=== Section Start ===

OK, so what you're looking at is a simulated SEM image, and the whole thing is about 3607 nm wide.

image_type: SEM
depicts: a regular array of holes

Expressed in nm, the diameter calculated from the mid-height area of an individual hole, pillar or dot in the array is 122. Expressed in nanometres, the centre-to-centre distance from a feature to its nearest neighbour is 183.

=== Section End ===

• [Work order] Set the entries down again precisely as they were given.

• [Exercise output]
OK, so what you're looking at is a simulated SEM image, and the whole thing is about 3607 nm wide.

image_type: SEM
depicts: a regular array of holes

Expressed in nm, the diameter calculated from the mid-height area of an individual hole, pillar or dot in the array is 122. Expressed in nanometres, the centre-to-centre distance from a feature to its nearest neighbour is 183.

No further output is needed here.